- SUPPLIED MATERIAL
● ● ● ● ●
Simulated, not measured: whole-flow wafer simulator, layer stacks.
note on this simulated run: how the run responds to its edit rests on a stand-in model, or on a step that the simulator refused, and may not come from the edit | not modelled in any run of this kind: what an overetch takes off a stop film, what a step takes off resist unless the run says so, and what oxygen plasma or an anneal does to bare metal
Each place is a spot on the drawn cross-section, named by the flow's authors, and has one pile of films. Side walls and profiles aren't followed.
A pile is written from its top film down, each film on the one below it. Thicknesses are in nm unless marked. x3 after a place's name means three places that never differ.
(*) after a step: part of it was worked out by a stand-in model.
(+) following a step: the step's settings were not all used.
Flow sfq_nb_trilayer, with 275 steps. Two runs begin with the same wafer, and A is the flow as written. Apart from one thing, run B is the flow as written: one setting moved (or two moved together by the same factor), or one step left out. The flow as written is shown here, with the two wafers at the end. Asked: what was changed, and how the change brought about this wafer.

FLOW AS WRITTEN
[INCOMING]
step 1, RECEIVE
● ● ● ● ●

- REQUIREMENT
Reproduce all the data word for word.

- WORKED SOLUTION
Simulated, not measured: whole-flow wafer simulator, layer stacks.
note on this simulated run: how the run responds to its edit rests on a stand-in model, or on a step that the simulator refused, and may not come from the edit | not modelled in any run of this kind: what an overetch takes off a stop film, what a step takes off resist unless the run says so, and what oxygen plasma or an anneal does to bare metal
Each place is a spot on the drawn cross-section, named by the flow's authors, and has one pile of films. Side walls and profiles aren't followed.
A pile is written from its top film down, each film on the one below it. Thicknesses are in nm unless marked. x3 after a place's name means three places that never differ.
(*) after a step: part of it was worked out by a stand-in model.
(+) following a step: the step's settings were not all used.
Flow sfq_nb_trilayer, with 275 steps. Two runs begin with the same wafer, and A is the flow as written. Apart from one thing, run B is the flow as written: one setting moved (or two moved together by the same factor), or one step left out. The flow as written is shown here, with the two wafers at the end. Asked: what was changed, and how the change brought about this wafer.

FLOW AS WRITTEN
[INCOMING]
step 1, RECEIVE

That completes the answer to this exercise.